_Required action_
Up to and including the line with "Effects the simulator", restate the records below word for word, beginning with their first line.

_Data section_
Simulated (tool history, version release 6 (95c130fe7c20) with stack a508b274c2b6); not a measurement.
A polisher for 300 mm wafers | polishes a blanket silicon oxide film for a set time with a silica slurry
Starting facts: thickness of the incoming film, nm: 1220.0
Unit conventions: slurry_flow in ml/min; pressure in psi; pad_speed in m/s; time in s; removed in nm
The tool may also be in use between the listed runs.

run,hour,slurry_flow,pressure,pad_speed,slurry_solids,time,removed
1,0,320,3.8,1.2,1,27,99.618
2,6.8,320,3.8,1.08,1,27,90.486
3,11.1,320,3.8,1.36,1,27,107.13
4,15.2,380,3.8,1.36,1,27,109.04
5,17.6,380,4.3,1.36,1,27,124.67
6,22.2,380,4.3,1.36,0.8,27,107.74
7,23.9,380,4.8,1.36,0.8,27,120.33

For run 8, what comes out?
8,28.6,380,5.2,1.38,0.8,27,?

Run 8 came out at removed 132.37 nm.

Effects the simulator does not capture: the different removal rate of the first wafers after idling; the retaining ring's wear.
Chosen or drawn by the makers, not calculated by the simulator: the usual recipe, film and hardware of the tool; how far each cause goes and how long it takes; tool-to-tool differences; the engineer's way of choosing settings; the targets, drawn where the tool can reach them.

_Response area_
Simulated (tool history, version release 6 (95c130fe7c20) with stack a508b274c2b6); not a measurement.
A polisher for 300 mm wafers | polishes a blanket silicon oxide film for a set time with a silica slurry
Starting facts: thickness of the incoming film, nm: 1220.0
Unit conventions: slurry_flow in ml/min; pressure in psi; pad_speed in m/s; time in s; removed in nm
The tool may also be in use between the listed runs.

run,hour,slurry_flow,pressure,pad_speed,slurry_solids,time,removed
1,0,320,3.8,1.2,1,27,99.618
2,6.8,320,3.8,1.08,1,27,90.486
3,11.1,320,3.8,1.36,1,27,107.13
4,15.2,380,3.8,1.36,1,27,109.04
5,17.6,380,4.3,1.36,1,27,124.67
6,22.2,380,4.3,1.36,0.8,27,107.74
7,23.9,380,4.8,1.36,0.8,27,120.33

For run 8, what comes out?
8,28.6,380,5.2,1.38,0.8,27,?

Run 8 came out at removed 132.37 nm.

Effects the simulator does not capture: the different removal rate of the first wafers after idling; the retaining ring's wear.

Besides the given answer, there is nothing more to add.